Repeat the data exactly as it stands.

[Start of section]

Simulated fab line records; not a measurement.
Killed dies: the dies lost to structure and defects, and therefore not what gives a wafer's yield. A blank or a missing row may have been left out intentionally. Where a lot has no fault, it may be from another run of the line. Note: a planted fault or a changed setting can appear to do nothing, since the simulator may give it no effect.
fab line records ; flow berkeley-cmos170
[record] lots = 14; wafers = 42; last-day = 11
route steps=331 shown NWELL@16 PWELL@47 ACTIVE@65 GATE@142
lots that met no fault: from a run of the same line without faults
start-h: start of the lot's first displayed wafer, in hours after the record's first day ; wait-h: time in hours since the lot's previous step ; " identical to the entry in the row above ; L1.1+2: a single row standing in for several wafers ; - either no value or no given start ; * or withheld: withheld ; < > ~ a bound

[End of section]

**ANSWER SECTION**
Simulated fab line records; not a measurement.
Killed dies: the dies lost to structure and defects, and therefore not what gives a wafer's yield. A blank or a missing row may have been left out intentionally. Where a lot has no fault, it may be from another run of the line. Note: a planted fault or a changed setting can appear to do nothing, since the simulator may give it no effect.
fab line records ; flow berkeley-cmos170
[record] lots = 14; wafers = 42; last-day = 11
route steps=331 shown NWELL@16 PWELL@47 ACTIVE@65 GATE@142
lots that met no fault: from a run of the same line without faults
start-h: start of the lot's first displayed wafer, in hours after the record's first day ; wait-h: time in hours since the lot's previous step ; " identical to the entry in the row above ; L1.1+2: a single row standing in for several wafers ; - either no value or no given start ; * or withheld: withheld ; < > ~ a bound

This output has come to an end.